Brief: Your task is to transcribe the entries below exactly, from their first line down to the line containing "Materials: From the", and to stop there.

---------------
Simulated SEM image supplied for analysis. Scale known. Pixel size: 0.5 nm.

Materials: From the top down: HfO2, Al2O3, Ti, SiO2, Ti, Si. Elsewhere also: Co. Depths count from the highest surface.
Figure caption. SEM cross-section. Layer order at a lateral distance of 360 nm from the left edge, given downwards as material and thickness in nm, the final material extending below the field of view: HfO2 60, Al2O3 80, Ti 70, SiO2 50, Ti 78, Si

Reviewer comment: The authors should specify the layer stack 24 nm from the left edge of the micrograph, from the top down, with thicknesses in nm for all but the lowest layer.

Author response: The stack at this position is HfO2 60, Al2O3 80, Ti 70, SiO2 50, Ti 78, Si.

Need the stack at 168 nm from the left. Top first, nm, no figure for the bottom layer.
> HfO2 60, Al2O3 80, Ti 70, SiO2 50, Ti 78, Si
---------------

Response area:
Simulated SEM image supplied for analysis. Scale known. Pixel size: 0.5 nm.

Materials: From the top down: HfO2, Al2O3, Ti, SiO2, Ti, Si. Elsewhere also: Co. Depths count from the highest surface.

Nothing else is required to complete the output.